════════════════════

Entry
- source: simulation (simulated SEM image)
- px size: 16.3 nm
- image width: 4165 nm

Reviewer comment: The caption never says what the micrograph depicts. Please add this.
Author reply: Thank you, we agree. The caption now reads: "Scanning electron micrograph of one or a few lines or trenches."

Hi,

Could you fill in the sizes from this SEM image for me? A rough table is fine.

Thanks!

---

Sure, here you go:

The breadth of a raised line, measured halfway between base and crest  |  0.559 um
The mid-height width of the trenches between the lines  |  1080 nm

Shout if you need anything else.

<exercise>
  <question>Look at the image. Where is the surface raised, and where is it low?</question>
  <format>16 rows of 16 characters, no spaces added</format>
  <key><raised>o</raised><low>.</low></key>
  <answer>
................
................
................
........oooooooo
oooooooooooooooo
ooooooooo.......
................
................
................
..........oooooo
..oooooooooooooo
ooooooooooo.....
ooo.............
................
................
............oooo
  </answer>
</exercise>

════════════════════

_Task item:_ Include the first line, the line containing "<format>16 rows of", and every line between them, copied exactly from the material above; output no other line.

_Task result:_
Entry
- source: simulation (simulated SEM image)
- px size: 16.3 nm
- image width: 4165 nm

Reviewer comment: The caption never says what the micrograph depicts. Please add this.
Author reply: Thank you, we agree. The caption now reads: "Scanning electron micrograph of one or a few lines or trenches."

Hi,

Could you fill in the sizes from this SEM image for me? A rough table is fine.

Thanks!

---

Sure, here you go:

The breadth of a raised line, measured halfway between base and crest  |  0.559 um
The mid-height width of the trenches between the lines  |  1080 nm

Shout if you need anything else.

<exercise>
  <question>Look at the image. Where is the surface raised, and where is it low?</question>
  <format>16 rows of 16 characters, no spaces added</format>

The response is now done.